- [EXTRACTED RECORDS]
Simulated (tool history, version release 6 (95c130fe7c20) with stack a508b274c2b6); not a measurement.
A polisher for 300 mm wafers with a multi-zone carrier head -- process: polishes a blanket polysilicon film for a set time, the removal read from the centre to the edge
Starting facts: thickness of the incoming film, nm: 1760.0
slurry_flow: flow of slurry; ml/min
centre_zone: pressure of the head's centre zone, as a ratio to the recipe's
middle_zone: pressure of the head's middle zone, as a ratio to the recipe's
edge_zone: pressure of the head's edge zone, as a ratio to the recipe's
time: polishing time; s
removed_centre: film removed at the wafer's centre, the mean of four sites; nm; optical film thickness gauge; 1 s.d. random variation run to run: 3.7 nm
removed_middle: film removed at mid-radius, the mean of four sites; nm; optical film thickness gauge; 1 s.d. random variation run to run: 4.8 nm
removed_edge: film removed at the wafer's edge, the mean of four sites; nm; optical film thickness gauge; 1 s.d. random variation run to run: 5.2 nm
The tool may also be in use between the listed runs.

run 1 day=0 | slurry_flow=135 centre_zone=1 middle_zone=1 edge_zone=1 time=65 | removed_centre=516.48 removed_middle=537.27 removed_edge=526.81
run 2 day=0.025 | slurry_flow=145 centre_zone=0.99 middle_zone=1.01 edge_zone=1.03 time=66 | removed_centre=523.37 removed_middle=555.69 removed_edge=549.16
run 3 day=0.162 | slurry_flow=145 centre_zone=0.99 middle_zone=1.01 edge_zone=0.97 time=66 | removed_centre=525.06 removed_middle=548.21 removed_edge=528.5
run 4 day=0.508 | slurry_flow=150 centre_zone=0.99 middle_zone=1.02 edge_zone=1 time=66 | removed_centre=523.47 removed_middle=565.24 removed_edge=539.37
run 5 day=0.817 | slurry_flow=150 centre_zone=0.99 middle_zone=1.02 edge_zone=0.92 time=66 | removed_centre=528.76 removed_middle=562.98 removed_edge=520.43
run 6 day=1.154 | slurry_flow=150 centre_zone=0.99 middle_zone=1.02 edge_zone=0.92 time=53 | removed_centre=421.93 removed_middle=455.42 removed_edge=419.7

- [WORK ORDER] Print the records above verbatim from their first line to the line containing "time: polishing time; s", both included, and stop there.

- [WRITTEN ANSWER]
Simulated (tool history, version release 6 (95c130fe7c20) with stack a508b274c2b6); not a measurement.
A polisher for 300 mm wafers with a multi-zone carrier head -- process: polishes a blanket polysilicon film for a set time, the removal read from the centre to the edge
Starting facts: thickness of the incoming film, nm: 1760.0
slurry_flow: flow of slurry; ml/min
centre_zone: pressure of the head's centre zone, as a ratio to the recipe's
middle_zone: pressure of the head's middle zone, as a ratio to the recipe's
edge_zone: pressure of the head's edge zone, as a ratio to the recipe's
time: polishing time; s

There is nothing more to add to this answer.